-- -- --
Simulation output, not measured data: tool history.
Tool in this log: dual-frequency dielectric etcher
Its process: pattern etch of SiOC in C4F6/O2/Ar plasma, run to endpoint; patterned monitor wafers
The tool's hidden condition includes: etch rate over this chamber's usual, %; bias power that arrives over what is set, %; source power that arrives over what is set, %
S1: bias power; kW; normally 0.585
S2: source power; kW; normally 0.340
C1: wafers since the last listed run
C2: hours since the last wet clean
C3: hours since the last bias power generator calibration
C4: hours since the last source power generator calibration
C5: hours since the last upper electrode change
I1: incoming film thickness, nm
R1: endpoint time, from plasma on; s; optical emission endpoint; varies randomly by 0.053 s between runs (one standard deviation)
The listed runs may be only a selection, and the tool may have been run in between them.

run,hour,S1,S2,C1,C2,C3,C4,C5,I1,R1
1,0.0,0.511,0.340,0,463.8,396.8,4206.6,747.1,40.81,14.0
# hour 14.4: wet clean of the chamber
-- -- --

* [REQUIRED ACTION]:
Transcribe only the lines from the beginning of the entries to the line with "1,0.0,0.511,0.340,0,463.8,396.8,4206.6,747.1,40.81,14.0", inclusive, exactly as written.

* [RESPONSE AREA]:
Simulation output, not measured data: tool history.
Tool in this log: dual-frequency dielectric etcher
Its process: pattern etch of SiOC in C4F6/O2/Ar plasma, run to endpoint; patterned monitor wafers
The tool's hidden condition includes: etch rate over this chamber's usual, %; bias power that arrives over what is set, %; source power that arrives over what is set, %
S1: bias power; kW; normally 0.585
S2: source power; kW; normally 0.340
C1: wafers since the last listed run
C2: hours since the last wet clean
C3: hours since the last bias power generator calibration
C4: hours since the last source power generator calibration
C5: hours since the last upper electrode change
I1: incoming film thickness, nm
R1: endpoint time, from plasma on; s; optical emission endpoint; varies randomly by 0.053 s between runs (one standard deviation)
The listed runs may be only a selection, and the tool may have been run in between them.

run,hour,S1,S2,C1,C2,C3,C4,C5,I1,R1
1,0.0,0.511,0.340,0,463.8,396.8,4206.6,747.1,40.81,14.0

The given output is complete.